Segment Start: Records supplied

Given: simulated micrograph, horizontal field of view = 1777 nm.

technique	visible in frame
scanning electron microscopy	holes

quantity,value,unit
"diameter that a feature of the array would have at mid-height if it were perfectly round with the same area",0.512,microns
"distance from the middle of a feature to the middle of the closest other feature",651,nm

Segment End: Records supplied

**Assigned task**
Repeat the records verbatim, every one of them.

**Exercise answer**
Given: simulated micrograph, horizontal field of view = 1777 nm.

technique	visible in frame
scanning electron microscopy	holes

quantity,value,unit
"diameter that a feature of the array would have at mid-height if it were perfectly round with the same area",0.512,microns
"distance from the middle of a feature to the middle of the closest other feature",651,nm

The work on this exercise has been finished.